** WORK ORDER **
Repeat every record exactly as written.

** GIVEN INFORMATION **

_ _ _ _

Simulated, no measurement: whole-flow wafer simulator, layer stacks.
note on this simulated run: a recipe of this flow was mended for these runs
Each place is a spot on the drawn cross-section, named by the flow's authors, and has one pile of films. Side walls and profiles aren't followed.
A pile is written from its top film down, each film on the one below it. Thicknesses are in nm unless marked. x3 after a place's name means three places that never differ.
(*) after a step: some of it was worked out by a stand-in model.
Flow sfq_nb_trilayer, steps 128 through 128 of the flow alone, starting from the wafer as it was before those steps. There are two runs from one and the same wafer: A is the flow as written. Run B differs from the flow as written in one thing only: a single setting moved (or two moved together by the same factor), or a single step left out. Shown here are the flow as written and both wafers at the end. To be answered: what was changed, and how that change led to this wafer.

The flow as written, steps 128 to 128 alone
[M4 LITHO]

_ _ _ _

** ANSWER SECTION **
Simulated, no measurement: whole-flow wafer simulator, layer stacks.
note on this simulated run: a recipe of this flow was mended for these runs
Each place is a spot on the drawn cross-section, named by the flow's authors, and has one pile of films. Side walls and profiles aren't followed.
A pile is written from its top film down, each film on the one below it. Thicknesses are in nm unless marked. x3 after a place's name means three places that never differ.
(*) after a step: some of it was worked out by a stand-in model.
Flow sfq_nb_trilayer, steps 128 through 128 of the flow alone, starting from the wafer as it was before those steps. There are two runs from one and the same wafer: A is the flow as written. Run B differs from the flow as written in one thing only: a single setting moved (or two moved together by the same factor), or a single step left out. Shown here are the flow as written and both wafers at the end. To be answered: what was changed, and how that change led to this wafer.

The flow as written, steps 128 to 128 alone
[M4 LITHO]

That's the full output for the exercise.